Start of Material supplied
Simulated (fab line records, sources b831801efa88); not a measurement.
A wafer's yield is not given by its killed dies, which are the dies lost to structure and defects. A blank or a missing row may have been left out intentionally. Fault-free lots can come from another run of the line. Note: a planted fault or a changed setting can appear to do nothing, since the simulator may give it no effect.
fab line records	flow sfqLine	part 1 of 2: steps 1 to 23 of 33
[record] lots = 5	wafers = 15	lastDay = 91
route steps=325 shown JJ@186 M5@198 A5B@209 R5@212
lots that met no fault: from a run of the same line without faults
End of Material supplied

Assigned task >> Each line of the listing is to be printed again, unchanged.

Answer space >>
Simulated (fab line records, sources b831801efa88); not a measurement.
A wafer's yield is not given by its killed dies, which are the dies lost to structure and defects. A blank or a missing row may have been left out intentionally. Fault-free lots can come from another run of the line. Note: a planted fault or a changed setting can appear to do nothing, since the simulator may give it no effect.
fab line records	flow sfqLine	part 1 of 2: steps 1 to 23 of 33
[record] lots = 5	wafers = 15	lastDay = 91
route steps=325 shown JJ@186 M5@198 A5B@209 R5@212
lots that met no fault: from a run of the same line without faults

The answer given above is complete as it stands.